- REQUIREMENT -
Transcribe, verbatim, every line from the start of the entries through the line that contains "The simulator leaves"; include both boundary lines and omit all others.

── STUDY MATERIAL

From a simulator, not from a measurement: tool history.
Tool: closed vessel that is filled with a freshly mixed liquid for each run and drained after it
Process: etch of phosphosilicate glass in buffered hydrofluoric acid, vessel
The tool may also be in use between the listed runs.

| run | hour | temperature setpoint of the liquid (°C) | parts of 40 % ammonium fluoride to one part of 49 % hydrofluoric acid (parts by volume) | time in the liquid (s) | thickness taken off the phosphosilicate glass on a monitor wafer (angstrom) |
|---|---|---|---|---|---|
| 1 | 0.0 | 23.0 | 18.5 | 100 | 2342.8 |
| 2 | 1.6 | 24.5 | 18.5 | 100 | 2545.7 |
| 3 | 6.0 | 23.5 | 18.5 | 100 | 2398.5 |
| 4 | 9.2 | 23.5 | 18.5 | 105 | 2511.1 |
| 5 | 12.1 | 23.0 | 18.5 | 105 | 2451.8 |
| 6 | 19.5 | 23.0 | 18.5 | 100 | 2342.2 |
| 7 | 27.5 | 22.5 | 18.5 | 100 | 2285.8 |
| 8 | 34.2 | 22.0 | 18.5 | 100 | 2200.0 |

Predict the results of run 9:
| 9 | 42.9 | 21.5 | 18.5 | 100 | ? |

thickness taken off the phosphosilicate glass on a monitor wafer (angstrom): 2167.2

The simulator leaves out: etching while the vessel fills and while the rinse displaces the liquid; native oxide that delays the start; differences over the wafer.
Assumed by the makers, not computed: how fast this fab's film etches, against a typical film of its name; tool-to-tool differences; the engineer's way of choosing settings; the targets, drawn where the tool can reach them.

────

- TASK ANSWER -
From a simulator, not from a measurement: tool history.
Tool: closed vessel that is filled with a freshly mixed liquid for each run and drained after it
Process: etch of phosphosilicate glass in buffered hydrofluoric acid, vessel
The tool may also be in use between the listed runs.

| run | hour | temperature setpoint of the liquid (°C) | parts of 40 % ammonium fluoride to one part of 49 % hydrofluoric acid (parts by volume) | time in the liquid (s) | thickness taken off the phosphosilicate glass on a monitor wafer (angstrom) |
|---|---|---|---|---|---|
| 1 | 0.0 | 23.0 | 18.5 | 100 | 2342.8 |
| 2 | 1.6 | 24.5 | 18.5 | 100 | 2545.7 |
| 3 | 6.0 | 23.5 | 18.5 | 100 | 2398.5 |
| 4 | 9.2 | 23.5 | 18.5 | 105 | 2511.1 |
| 5 | 12.1 | 23.0 | 18.5 | 105 | 2451.8 |
| 6 | 19.5 | 23.0 | 18.5 | 100 | 2342.2 |
| 7 | 27.5 | 22.5 | 18.5 | 100 | 2285.8 |
| 8 | 34.2 | 22.0 | 18.5 | 100 | 2200.0 |

Predict the results of run 9:
| 9 | 42.9 | 21.5 | 18.5 | 100 | ? |

thickness taken off the phosphosilicate glass on a monitor wafer (angstrom): 2167.2

The simulator leaves out: etching while the vessel fills and while the rinse displaces the liquid; native oxide that delays the start; differences over the wafer.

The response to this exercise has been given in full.